# # # # # # #

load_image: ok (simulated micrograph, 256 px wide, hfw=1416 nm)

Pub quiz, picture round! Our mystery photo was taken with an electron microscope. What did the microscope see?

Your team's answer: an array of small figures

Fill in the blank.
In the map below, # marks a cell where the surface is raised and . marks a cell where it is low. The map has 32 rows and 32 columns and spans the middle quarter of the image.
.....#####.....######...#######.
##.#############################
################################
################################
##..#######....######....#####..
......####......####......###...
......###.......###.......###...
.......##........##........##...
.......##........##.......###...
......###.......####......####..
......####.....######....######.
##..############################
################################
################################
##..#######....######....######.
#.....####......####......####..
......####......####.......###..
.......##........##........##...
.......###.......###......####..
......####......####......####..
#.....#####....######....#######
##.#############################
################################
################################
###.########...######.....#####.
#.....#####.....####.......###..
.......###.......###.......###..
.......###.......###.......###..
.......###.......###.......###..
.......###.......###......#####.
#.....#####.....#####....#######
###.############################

# # # # # # #

If a line falls between the first line of the data above and the line holding "Fill in the blank.", inclusive, retype it exactly; retype no other line.

* **Answer area**
load_image: ok (simulated micrograph, 256 px wide, hfw=1416 nm)

Pub quiz, picture round! Our mystery photo was taken with an electron microscope. What did the microscope see?

Your team's answer: an array of small figures

Fill in the blank.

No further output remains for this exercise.